● Work task
Print this span of the material below exactly: the line with "Process module in", the line with "Cross-sections here: square-cell", and every line between them, but nothing else.

● Source data
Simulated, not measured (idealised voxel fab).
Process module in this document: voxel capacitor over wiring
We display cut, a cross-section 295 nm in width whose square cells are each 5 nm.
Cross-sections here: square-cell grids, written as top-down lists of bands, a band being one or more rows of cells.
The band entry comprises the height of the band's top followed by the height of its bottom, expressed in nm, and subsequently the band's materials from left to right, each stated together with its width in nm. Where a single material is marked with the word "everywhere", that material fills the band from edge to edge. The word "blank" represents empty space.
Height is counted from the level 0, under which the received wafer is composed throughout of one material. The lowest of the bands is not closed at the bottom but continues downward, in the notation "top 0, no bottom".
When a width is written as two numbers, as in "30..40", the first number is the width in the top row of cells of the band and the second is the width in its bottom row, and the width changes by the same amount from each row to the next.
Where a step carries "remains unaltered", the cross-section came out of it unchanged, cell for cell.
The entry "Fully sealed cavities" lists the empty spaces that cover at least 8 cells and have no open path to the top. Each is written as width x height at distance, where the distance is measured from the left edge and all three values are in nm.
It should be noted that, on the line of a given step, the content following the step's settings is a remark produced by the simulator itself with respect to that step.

● Answer area
Process module in this document: voxel capacitor over wiring
We display cut, a cross-section 295 nm in width whose square cells are each 5 nm.
Cross-sections here: square-cell grids, written as top-down lists of bands, a band being one or more rows of cells.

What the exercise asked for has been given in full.